--*--

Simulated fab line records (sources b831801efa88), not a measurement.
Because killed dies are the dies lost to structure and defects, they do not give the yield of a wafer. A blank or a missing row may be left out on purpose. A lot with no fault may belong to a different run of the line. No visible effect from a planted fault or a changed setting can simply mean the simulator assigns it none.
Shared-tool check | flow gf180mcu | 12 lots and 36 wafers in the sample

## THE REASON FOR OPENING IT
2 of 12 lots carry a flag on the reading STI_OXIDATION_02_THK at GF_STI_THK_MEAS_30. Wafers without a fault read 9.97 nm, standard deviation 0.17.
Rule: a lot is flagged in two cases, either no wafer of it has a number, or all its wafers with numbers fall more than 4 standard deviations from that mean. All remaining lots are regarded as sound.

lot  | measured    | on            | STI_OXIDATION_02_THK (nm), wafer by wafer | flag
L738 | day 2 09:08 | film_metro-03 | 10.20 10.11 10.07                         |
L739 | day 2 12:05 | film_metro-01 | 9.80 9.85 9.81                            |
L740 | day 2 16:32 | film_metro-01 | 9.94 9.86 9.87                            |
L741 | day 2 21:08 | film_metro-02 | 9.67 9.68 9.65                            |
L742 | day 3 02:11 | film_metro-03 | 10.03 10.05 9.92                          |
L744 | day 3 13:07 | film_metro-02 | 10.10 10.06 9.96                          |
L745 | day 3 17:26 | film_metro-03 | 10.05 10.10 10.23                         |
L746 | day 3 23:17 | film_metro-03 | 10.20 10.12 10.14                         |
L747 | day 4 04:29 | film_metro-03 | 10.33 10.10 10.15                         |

--*--

Give the complete material back, word for word.

Simulated fab line records (sources b831801efa88), not a measurement.
Because killed dies are the dies lost to structure and defects, they do not give the yield of a wafer. A blank or a missing row may be left out on purpose. A lot with no fault may belong to a different run of the line. No visible effect from a planted fault or a changed setting can simply mean the simulator assigns it none.
Shared-tool check | flow gf180mcu | 12 lots and 36 wafers in the sample

## THE REASON FOR OPENING IT
2 of 12 lots carry a flag on the reading STI_OXIDATION_02_THK at GF_STI_THK_MEAS_30. Wafers without a fault read 9.97 nm, standard deviation 0.17.
Rule: a lot is flagged in two cases, either no wafer of it has a number, or all its wafers with numbers fall more than 4 standard deviations from that mean. All remaining lots are regarded as sound.

lot  | measured    | on            | STI_OXIDATION_02_THK (nm), wafer by wafer | flag
L738 | day 2 09:08 | film_metro-03 | 10.20 10.11 10.07                         |
L739 | day 2 12:05 | film_metro-01 | 9.80 9.85 9.81                            |
L740 | day 2 16:32 | film_metro-01 | 9.94 9.86 9.87                            |
L741 | day 2 21:08 | film_metro-02 | 9.67 9.68 9.65                            |
L742 | day 3 02:11 | film_metro-03 | 10.03 10.05 9.92                          |
L744 | day 3 13:07 | film_metro-02 | 10.10 10.06 9.96                          |
L745 | day 3 17:26 | film_metro-03 | 10.05 10.10 10.23                         |
L746 | day 3 23:17 | film_metro-03 | 10.20 10.12 10.14                         |
L747 | day 4 04:29 | film_metro-03 | 10.33 10.10 10.15                         |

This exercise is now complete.